WORK ITEM = The records should be written out in full, with nothing altered.

MATERIAL SHOWN =
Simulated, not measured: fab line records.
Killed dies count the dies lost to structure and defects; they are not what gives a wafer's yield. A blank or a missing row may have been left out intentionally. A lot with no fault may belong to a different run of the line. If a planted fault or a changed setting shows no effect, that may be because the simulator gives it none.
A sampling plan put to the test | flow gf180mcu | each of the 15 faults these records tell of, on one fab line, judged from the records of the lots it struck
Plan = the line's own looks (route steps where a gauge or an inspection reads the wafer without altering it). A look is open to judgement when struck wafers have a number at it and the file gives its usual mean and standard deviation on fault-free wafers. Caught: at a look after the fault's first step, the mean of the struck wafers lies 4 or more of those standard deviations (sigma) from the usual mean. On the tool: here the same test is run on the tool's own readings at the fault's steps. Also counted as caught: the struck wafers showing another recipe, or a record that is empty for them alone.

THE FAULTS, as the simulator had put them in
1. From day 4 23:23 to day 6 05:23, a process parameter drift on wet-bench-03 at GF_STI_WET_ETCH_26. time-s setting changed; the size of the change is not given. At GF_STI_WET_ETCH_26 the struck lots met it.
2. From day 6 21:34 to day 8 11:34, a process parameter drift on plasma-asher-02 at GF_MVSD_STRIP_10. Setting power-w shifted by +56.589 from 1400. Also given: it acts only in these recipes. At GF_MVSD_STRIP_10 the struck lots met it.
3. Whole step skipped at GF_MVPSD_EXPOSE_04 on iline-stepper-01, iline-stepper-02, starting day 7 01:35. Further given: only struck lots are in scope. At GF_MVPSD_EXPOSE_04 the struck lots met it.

RESULT =
Simulated, not measured: fab line records.
Killed dies count the dies lost to structure and defects; they are not what gives a wafer's yield. A blank or a missing row may have been left out intentionally. A lot with no fault may belong to a different run of the line. If a planted fault or a changed setting shows no effect, that may be because the simulator gives it none.
A sampling plan put to the test | flow gf180mcu | each of the 15 faults these records tell of, on one fab line, judged from the records of the lots it struck
Plan = the line's own looks (route steps where a gauge or an inspection reads the wafer without altering it). A look is open to judgement when struck wafers have a number at it and the file gives its usual mean and standard deviation on fault-free wafers. Caught: at a look after the fault's first step, the mean of the struck wafers lies 4 or more of those standard deviations (sigma) from the usual mean. On the tool: here the same test is run on the tool's own readings at the fault's steps. Also counted as caught: the struck wafers showing another recipe, or a record that is empty for them alone.

THE FAULTS, as the simulator had put them in
1. From day 4 23:23 to day 6 05:23, a process parameter drift on wet-bench-03 at GF_STI_WET_ETCH_26. time-s setting changed; the size of the change is not given. At GF_STI_WET_ETCH_26 the struck lots met it.
2. From day 6 21:34 to day 8 11:34, a process parameter drift on plasma-asher-02 at GF_MVSD_STRIP_10. Setting power-w shifted by +56.589 from 1400. Also given: it acts only in these recipes. At GF_MVSD_STRIP_10 the struck lots met it.
3. Whole step skipped at GF_MVPSD_EXPOSE_04 on iline-stepper-01, iline-stepper-02, starting day 7 01:35. Further given: only struck lots are in scope. At GF_MVPSD_EXPOSE_04 the struck lots met it.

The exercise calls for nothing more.